BEGIN Information provided

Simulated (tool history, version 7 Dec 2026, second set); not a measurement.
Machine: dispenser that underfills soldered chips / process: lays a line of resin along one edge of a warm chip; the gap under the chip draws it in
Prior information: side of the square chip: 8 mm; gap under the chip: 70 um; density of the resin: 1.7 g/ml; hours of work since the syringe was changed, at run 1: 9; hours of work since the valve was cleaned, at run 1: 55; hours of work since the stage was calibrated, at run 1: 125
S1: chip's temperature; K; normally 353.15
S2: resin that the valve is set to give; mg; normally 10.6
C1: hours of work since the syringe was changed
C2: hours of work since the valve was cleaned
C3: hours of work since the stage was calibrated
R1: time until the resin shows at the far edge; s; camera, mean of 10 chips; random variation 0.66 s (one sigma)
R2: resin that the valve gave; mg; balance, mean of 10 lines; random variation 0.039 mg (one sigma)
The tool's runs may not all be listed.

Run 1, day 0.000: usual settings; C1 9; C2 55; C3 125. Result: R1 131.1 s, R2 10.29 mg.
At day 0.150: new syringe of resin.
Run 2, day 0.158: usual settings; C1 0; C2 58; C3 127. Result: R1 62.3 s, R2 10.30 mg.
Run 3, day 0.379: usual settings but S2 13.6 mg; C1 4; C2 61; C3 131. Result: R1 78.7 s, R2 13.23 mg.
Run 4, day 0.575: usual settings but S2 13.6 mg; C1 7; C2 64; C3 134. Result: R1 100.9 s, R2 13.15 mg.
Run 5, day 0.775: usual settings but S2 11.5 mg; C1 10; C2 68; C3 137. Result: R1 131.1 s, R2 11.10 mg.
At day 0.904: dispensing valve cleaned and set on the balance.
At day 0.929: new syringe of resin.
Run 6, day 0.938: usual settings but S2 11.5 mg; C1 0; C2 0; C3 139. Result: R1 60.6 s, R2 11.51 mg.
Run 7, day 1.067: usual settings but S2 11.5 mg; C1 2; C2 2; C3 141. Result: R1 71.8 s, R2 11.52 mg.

END Information provided

### [Work request]
Could you restate word for word the lines above, from the one that contains "At day 0.929: new syringe of resin." through the one that contains "Run 6, day 0.938: usual", and no others?

### [Task response]
At day 0.929: new syringe of resin.
Run 6, day 0.938: usual settings but S2 11.5 mg; C1 0; C2 0; C3 139. Result: R1 60.6 s, R2 11.51 mg.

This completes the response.